▶ Work order
Every line below between the one holding "fab line records | flow n5Finfet" and the one holding "lots that met", inclusive, should be copied exactly, and no other line.

▶ Excerpted data
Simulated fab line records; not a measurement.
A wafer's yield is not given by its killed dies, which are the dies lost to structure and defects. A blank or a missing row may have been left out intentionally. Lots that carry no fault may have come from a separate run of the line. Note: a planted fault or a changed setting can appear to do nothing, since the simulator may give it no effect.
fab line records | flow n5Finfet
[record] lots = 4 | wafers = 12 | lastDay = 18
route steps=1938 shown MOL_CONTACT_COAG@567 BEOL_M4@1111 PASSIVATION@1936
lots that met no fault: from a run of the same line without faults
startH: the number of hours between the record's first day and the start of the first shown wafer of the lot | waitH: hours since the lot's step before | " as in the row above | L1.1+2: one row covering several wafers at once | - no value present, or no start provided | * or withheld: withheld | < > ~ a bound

▶ Exercise result
fab line records | flow n5Finfet
[record] lots = 4 | wafers = 12 | lastDay = 18
route steps=1938 shown MOL_CONTACT_COAG@567 BEOL_M4@1111 PASSIVATION@1936
lots that met no fault: from a run of the same line without faults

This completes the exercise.